__Dataset content__.
────────

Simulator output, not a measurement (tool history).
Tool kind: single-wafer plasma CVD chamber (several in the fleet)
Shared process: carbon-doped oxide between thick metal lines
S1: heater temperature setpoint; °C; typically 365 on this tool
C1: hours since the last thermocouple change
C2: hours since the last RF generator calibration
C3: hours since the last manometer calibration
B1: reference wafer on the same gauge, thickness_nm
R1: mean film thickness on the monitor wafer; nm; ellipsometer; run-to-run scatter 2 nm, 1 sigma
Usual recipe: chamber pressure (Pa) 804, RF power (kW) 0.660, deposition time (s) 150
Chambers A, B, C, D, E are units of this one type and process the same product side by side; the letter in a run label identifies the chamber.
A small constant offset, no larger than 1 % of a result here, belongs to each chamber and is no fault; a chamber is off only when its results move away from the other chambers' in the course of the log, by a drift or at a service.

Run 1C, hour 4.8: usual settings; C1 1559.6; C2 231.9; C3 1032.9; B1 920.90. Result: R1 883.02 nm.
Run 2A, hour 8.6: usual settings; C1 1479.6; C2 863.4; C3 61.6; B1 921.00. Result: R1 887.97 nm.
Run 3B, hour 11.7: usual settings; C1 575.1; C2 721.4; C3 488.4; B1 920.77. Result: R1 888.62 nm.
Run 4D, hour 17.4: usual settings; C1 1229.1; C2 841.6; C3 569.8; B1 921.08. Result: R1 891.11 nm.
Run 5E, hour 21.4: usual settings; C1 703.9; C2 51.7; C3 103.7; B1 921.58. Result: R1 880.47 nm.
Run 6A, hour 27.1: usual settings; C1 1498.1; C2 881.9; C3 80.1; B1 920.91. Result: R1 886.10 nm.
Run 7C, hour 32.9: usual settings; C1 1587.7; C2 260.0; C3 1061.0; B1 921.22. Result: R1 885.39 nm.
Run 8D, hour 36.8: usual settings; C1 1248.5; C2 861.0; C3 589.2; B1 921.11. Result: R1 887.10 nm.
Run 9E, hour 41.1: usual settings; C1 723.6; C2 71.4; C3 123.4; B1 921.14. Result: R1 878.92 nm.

────────

__Activity__.
Could you transcribe the entries exactly, from the first line through the line containing "A small constant", and give nothing more?

__Your response__.
Simulator output, not a measurement (tool history).
Tool kind: single-wafer plasma CVD chamber (several in the fleet)
Shared process: carbon-doped oxide between thick metal lines
S1: heater temperature setpoint; °C; typically 365 on this tool
C1: hours since the last thermocouple change
C2: hours since the last RF generator calibration
C3: hours since the last manometer calibration
B1: reference wafer on the same gauge, thickness_nm
R1: mean film thickness on the monitor wafer; nm; ellipsometer; run-to-run scatter 2 nm, 1 sigma
Usual recipe: chamber pressure (Pa) 804, RF power (kW) 0.660, deposition time (s) 150
Chambers A, B, C, D, E are units of this one type and process the same product side by side; the letter in a run label identifies the chamber.
A small constant offset, no larger than 1 % of a result here, belongs to each chamber and is no fault; a chamber is off only when its results move away from the other chambers' in the course of the log, by a drift or at a service.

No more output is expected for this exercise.